● ● ● ● ●
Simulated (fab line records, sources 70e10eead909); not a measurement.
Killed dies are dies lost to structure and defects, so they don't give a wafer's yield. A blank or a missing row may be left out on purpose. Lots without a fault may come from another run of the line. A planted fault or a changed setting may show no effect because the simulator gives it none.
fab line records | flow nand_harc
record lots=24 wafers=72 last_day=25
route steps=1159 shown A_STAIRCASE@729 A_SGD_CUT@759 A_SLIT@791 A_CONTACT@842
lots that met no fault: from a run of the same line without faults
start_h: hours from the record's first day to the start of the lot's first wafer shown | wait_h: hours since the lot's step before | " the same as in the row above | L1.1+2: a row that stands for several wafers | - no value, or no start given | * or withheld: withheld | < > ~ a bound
● ● ● ● ●

§ Task item: With nothing added or dropped, write out every entry.

§ Answer area:
Simulated (fab line records, sources 70e10eead909); not a measurement.
Killed dies are dies lost to structure and defects, so they don't give a wafer's yield. A blank or a missing row may be left out on purpose. Lots without a fault may come from another run of the line. A planted fault or a changed setting may show no effect because the simulator gives it none.
fab line records | flow nand_harc
record lots=24 wafers=72 last_day=25
route steps=1159 shown A_STAIRCASE@729 A_SGD_CUT@759 A_SLIT@791 A_CONTACT@842
lots that met no fault: from a run of the same line without faults
start_h: hours from the record's first day to the start of the lot's first wafer shown | wait_h: hours since the lot's step before | " the same as in the row above | L1.1+2: a row that stands for several wafers | - no value, or no start given | * or withheld: withheld | < > ~ a bound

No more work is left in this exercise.